**Requirement**
Take the material below from its first line through the line containing "done, result = 720" and, please, write those lines again exactly.

**Dataset excerpts**
──────

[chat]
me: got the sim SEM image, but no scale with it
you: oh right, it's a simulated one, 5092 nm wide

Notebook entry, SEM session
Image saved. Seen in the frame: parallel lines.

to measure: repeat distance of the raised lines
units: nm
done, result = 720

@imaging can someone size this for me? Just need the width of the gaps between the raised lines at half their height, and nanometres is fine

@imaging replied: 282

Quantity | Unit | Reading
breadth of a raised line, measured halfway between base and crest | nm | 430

──────

**Written answer**
[chat]
me: got the sim SEM image, but no scale with it
you: oh right, it's a simulated one, 5092 nm wide

Notebook entry, SEM session
Image saved. Seen in the frame: parallel lines.

to measure: repeat distance of the raised lines
units: nm
done, result = 720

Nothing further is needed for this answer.